■ Records supplied:
•••

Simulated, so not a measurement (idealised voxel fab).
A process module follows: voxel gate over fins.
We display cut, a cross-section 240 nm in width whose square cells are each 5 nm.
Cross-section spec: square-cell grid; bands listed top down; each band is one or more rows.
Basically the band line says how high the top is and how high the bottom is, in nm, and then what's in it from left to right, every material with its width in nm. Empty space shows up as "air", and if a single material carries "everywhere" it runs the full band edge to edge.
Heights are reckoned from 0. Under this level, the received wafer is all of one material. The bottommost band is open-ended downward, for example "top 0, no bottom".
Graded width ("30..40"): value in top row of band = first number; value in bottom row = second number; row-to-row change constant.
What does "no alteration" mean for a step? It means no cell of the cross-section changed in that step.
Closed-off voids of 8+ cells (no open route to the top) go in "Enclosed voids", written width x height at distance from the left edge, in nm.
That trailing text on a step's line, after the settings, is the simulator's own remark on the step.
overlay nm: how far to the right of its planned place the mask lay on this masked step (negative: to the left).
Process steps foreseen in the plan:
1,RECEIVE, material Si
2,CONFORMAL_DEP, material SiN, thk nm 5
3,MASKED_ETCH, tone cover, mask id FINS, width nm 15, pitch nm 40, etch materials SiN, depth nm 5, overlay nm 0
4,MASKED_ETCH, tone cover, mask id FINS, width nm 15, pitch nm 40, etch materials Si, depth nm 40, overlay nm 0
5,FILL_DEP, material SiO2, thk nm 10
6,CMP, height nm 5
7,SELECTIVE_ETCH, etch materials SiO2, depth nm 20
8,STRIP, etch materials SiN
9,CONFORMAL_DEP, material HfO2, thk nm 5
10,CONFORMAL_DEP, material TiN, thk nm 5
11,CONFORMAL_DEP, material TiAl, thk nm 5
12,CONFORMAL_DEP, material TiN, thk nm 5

•••

The lines from the first of the entries through the line holding "Cross-section spec: square-cell" are to be restated word for word, and no others.

Simulated, so not a measurement (idealised voxel fab).
A process module follows: voxel gate over fins.
We display cut, a cross-section 240 nm in width whose square cells are each 5 nm.
Cross-section spec: square-cell grid; bands listed top down; each band is one or more rows.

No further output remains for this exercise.